> Exercise: Output the following data exactly.

[Start of Attachment]
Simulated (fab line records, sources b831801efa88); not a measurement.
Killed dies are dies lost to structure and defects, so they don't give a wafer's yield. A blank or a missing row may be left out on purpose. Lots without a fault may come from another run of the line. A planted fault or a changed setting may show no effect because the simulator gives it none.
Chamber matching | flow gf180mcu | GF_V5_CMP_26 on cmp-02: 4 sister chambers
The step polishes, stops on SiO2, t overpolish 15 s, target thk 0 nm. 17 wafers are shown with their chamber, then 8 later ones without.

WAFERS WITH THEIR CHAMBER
[End of Attachment]

> Problem solution:
Simulated (fab line records, sources b831801efa88); not a measurement.
Killed dies are dies lost to structure and defects, so they don't give a wafer's yield. A blank or a missing row may be left out on purpose. Lots without a fault may come from another run of the line. A planted fault or a changed setting may show no effect because the simulator gives it none.
Chamber matching | flow gf180mcu | GF_V5_CMP_26 on cmp-02: 4 sister chambers
The step polishes, stops on SiO2, t overpolish 15 s, target thk 0 nm. 17 wafers are shown with their chamber, then 8 later ones without.

WAFERS WITH THEIR CHAMBER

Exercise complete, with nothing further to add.